▸ ENTRIES SUPPLIED
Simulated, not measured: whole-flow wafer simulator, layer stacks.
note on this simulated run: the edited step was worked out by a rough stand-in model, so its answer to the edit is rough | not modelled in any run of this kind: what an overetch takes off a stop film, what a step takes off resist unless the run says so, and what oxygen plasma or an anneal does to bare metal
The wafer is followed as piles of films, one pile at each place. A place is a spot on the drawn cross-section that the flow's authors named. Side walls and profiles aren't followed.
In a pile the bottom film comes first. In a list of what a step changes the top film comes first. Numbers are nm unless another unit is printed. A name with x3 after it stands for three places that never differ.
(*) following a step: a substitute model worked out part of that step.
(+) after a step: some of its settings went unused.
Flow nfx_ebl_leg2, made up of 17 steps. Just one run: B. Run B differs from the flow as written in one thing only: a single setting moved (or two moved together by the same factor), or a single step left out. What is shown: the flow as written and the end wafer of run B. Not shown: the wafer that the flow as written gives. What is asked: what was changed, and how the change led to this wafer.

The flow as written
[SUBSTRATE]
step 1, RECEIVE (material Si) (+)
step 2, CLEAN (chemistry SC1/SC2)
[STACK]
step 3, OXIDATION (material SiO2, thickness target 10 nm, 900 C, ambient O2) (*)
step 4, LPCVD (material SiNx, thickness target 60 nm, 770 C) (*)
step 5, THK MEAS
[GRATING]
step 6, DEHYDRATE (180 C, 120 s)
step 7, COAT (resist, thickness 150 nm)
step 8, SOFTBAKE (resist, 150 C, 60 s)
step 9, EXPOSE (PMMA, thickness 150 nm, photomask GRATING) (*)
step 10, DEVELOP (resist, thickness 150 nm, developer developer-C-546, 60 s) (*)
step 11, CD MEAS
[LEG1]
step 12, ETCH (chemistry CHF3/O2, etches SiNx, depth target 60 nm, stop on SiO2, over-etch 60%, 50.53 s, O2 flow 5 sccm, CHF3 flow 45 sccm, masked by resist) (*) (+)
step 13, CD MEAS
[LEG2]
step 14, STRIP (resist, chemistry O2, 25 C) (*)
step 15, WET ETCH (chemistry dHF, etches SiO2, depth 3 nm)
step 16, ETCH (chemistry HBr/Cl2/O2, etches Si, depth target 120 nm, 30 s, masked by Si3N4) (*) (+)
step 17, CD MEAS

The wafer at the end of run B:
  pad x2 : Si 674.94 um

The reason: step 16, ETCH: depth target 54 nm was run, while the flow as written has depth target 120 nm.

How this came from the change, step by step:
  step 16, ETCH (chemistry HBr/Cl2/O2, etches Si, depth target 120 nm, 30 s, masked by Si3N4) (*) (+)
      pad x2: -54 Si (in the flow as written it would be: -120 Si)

▸ REQUIREMENT
Restate the listing exactly, starting at its first line and ending at the line where "(+) after a" occurs; include both and no other lines.

▸ ANSWER SECTION
Simulated, not measured: whole-flow wafer simulator, layer stacks.
note on this simulated run: the edited step was worked out by a rough stand-in model, so its answer to the edit is rough | not modelled in any run of this kind: what an overetch takes off a stop film, what a step takes off resist unless the run says so, and what oxygen plasma or an anneal does to bare metal
The wafer is followed as piles of films, one pile at each place. A place is a spot on the drawn cross-section that the flow's authors named. Side walls and profiles aren't followed.
In a pile the bottom film comes first. In a list of what a step changes the top film comes first. Numbers are nm unless another unit is printed. A name with x3 after it stands for three places that never differ.
(*) following a step: a substitute model worked out part of that step.
(+) after a step: some of its settings went unused.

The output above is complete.